* [Exercise]
The lines to reproduce run from the first one below to the line containing "LLLHHHHHLLLLLHHH", both included. Reproduce them exactly and nothing else.

━━━ Extracted records
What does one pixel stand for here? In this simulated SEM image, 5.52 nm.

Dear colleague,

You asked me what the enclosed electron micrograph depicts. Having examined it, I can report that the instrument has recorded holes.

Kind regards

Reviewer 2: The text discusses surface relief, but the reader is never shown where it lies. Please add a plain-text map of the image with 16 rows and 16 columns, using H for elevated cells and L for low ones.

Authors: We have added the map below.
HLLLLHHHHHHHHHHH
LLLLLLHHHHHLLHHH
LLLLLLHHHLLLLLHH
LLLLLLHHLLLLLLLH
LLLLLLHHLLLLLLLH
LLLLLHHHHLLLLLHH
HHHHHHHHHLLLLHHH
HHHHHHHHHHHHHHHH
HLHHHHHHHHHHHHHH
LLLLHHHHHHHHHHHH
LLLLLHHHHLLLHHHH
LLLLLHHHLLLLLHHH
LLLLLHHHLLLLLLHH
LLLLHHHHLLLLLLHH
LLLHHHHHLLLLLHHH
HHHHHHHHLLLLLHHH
━━━━━━

* [Answer section]
What does one pixel stand for here? In this simulated SEM image, 5.52 nm.

Dear colleague,

You asked me what the enclosed electron micrograph depicts. Having examined it, I can report that the instrument has recorded holes.

Kind regards

Reviewer 2: The text discusses surface relief, but the reader is never shown where it lies. Please add a plain-text map of the image with 16 rows and 16 columns, using H for elevated cells and L for low ones.

Authors: We have added the map below.
HLLLLHHHHHHHHHHH
LLLLLLHHHHHLLHHH
LLLLLLHHHLLLLLHH
LLLLLLHHLLLLLLLH
LLLLLLHHLLLLLLLH
LLLLLHHHHLLLLLHH
HHHHHHHHHLLLLHHH
HHHHHHHHHHHHHHHH
HLHHHHHHHHHHHHHH
LLLLHHHHHHHHHHHH
LLLLLHHHHLLLHHHH
LLLLLHHHLLLLLHHH
LLLLLHHHLLLLLLHH
LLLLHHHHLLLLLLHH
LLLHHHHHLLLLLHHH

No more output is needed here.